Could you return the lines below exactly, from the first line up to and including the line that holds "303 | 939.96 |"?

## INFORMATION:
※ ※ ※
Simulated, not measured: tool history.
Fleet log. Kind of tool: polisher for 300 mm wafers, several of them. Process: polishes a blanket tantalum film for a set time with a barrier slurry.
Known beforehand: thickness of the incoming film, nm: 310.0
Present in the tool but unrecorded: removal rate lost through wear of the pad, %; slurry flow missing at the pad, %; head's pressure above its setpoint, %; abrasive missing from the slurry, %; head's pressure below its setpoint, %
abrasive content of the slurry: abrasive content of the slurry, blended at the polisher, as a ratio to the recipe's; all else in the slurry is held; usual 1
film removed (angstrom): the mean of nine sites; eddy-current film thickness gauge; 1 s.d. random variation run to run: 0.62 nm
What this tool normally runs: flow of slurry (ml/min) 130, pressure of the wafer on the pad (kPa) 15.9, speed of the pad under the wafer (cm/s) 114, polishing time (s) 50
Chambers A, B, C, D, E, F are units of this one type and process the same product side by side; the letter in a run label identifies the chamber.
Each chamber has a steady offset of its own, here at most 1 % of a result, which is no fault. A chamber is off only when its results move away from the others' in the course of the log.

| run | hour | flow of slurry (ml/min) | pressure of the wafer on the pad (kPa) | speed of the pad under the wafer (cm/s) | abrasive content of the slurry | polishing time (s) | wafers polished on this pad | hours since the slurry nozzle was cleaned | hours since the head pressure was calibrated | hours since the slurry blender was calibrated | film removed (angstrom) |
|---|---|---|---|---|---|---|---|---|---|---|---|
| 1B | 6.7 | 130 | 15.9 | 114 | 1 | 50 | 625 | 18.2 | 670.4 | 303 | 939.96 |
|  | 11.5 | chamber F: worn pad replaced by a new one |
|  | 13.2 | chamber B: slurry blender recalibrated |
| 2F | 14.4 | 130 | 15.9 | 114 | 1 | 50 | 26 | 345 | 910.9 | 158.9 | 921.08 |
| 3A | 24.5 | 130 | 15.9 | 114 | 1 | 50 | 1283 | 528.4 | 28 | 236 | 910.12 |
※ ※ ※

## EXERCISE SOLUTION:
Simulated, not measured: tool history.
Fleet log. Kind of tool: polisher for 300 mm wafers, several of them. Process: polishes a blanket tantalum film for a set time with a barrier slurry.
Known beforehand: thickness of the incoming film, nm: 310.0
Present in the tool but unrecorded: removal rate lost through wear of the pad, %; slurry flow missing at the pad, %; head's pressure above its setpoint, %; abrasive missing from the slurry, %; head's pressure below its setpoint, %
abrasive content of the slurry: abrasive content of the slurry, blended at the polisher, as a ratio to the recipe's; all else in the slurry is held; usual 1
film removed (angstrom): the mean of nine sites; eddy-current film thickness gauge; 1 s.d. random variation run to run: 0.62 nm
What this tool normally runs: flow of slurry (ml/min) 130, pressure of the wafer on the pad (kPa) 15.9, speed of the pad under the wafer (cm/s) 114, polishing time (s) 50
Chambers A, B, C, D, E, F are units of this one type and process the same product side by side; the letter in a run label identifies the chamber.
Each chamber has a steady offset of its own, here at most 1 % of a result, which is no fault. A chamber is off only when its results move away from the others' in the course of the log.

| run | hour | flow of slurry (ml/min) | pressure of the wafer on the pad (kPa) | speed of the pad under the wafer (cm/s) | abrasive content of the slurry | polishing time (s) | wafers polished on this pad | hours since the slurry nozzle was cleaned | hours since the head pressure was calibrated | hours since the slurry blender was calibrated | film removed (angstrom) |
|---|---|---|---|---|---|---|---|---|---|---|---|
| 1B | 6.7 | 130 | 15.9 | 114 | 1 | 50 | 625 | 18.2 | 670.4 | 303 | 939.96 |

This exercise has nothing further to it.